──────── LISTED ENTRIES ────────

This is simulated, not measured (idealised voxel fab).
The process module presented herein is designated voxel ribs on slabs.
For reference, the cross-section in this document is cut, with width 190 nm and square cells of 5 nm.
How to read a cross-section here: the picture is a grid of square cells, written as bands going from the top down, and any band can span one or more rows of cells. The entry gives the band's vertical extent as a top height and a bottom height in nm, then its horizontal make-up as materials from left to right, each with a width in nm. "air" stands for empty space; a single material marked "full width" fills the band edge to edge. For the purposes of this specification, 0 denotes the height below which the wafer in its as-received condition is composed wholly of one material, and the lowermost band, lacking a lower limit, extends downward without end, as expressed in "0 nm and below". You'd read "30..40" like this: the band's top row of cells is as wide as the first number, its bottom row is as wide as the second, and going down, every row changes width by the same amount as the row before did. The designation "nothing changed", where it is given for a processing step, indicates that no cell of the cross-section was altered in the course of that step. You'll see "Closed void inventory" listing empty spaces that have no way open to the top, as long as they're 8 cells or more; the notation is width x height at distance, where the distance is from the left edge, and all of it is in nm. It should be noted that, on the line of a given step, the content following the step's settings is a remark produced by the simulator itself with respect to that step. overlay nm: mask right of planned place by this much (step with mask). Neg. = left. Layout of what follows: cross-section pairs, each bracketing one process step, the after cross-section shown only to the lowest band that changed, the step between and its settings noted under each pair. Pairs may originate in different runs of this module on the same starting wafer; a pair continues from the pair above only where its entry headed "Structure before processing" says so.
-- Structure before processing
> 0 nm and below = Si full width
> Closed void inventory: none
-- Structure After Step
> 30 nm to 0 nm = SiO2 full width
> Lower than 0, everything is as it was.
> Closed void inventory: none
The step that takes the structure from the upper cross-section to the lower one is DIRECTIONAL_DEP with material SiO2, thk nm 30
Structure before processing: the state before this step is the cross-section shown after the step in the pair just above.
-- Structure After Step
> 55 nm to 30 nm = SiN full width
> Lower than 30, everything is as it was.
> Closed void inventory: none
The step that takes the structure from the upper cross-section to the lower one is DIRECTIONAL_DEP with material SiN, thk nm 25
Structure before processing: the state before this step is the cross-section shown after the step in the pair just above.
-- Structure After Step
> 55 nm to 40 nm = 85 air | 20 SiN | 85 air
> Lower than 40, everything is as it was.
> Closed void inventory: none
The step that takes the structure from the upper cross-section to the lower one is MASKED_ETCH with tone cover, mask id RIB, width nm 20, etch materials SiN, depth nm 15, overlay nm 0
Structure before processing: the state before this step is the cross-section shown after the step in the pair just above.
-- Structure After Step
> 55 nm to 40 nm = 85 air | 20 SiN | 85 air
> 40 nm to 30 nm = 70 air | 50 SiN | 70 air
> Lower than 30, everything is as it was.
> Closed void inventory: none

────────

> [ASSIGNMENT] Take the entries above and return only the lines from the one with "than 0, everything is as it was." to the one with "SiN, thk nm 25", both included, unchanged.

> [ANSWER BOX]
> Lower than 0, everything is as it was.
> Closed void inventory: none
The step that takes the structure from the upper cross-section to the lower one is DIRECTIONAL_DEP with material SiO2, thk nm 30
Structure before processing: the state before this step is the cross-section shown after the step in the pair just above.
-- Structure After Step
> 55 nm to 30 nm = SiN full width
> Lower than 30, everything is as it was.
> Closed void inventory: none
The step that takes the structure from the upper cross-section to the lower one is DIRECTIONAL_DEP with material SiN, thk nm 25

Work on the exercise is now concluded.